• GIVEN RECORDS
####
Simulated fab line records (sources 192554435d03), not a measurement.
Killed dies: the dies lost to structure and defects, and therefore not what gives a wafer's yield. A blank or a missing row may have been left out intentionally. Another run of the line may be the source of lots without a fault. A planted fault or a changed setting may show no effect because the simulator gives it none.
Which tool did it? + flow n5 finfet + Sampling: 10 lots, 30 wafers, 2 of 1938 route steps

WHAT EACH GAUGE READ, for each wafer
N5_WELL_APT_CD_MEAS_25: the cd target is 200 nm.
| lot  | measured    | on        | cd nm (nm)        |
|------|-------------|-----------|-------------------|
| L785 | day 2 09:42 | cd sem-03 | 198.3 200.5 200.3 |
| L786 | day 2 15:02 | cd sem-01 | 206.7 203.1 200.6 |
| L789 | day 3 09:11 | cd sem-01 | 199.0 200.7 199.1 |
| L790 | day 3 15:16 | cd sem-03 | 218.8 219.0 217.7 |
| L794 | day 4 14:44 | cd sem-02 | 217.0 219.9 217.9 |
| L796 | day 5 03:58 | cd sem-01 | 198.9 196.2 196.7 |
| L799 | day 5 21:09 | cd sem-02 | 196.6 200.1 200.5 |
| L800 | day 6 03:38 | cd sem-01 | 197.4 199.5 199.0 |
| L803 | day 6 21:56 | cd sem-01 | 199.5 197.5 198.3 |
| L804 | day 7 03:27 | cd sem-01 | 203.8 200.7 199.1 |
####

• BRIEF
Transcribe all of the records above without altering anything.

• EXERCISE ANSWER
Simulated fab line records (sources 192554435d03), not a measurement.
Killed dies: the dies lost to structure and defects, and therefore not what gives a wafer's yield. A blank or a missing row may have been left out intentionally. Another run of the line may be the source of lots without a fault. A planted fault or a changed setting may show no effect because the simulator gives it none.
Which tool did it? + flow n5 finfet + Sampling: 10 lots, 30 wafers, 2 of 1938 route steps

WHAT EACH GAUGE READ, for each wafer
N5_WELL_APT_CD_MEAS_25: the cd target is 200 nm.
| lot  | measured    | on        | cd nm (nm)        |
|------|-------------|-----------|-------------------|
| L785 | day 2 09:42 | cd sem-03 | 198.3 200.5 200.3 |
| L786 | day 2 15:02 | cd sem-01 | 206.7 203.1 200.6 |
| L789 | day 3 09:11 | cd sem-01 | 199.0 200.7 199.1 |
| L790 | day 3 15:16 | cd sem-03 | 218.8 219.0 217.7 |
| L794 | day 4 14:44 | cd sem-02 | 217.0 219.9 217.9 |
| L796 | day 5 03:58 | cd sem-01 | 198.9 196.2 196.7 |
| L799 | day 5 21:09 | cd sem-02 | 196.6 200.1 200.5 |
| L800 | day 6 03:38 | cd sem-01 | 197.4 199.5 199.0 |
| L803 | day 6 21:56 | cd sem-01 | 199.5 197.5 198.3 |
| L804 | day 7 03:27 | cd sem-01 | 203.8 200.7 199.1 |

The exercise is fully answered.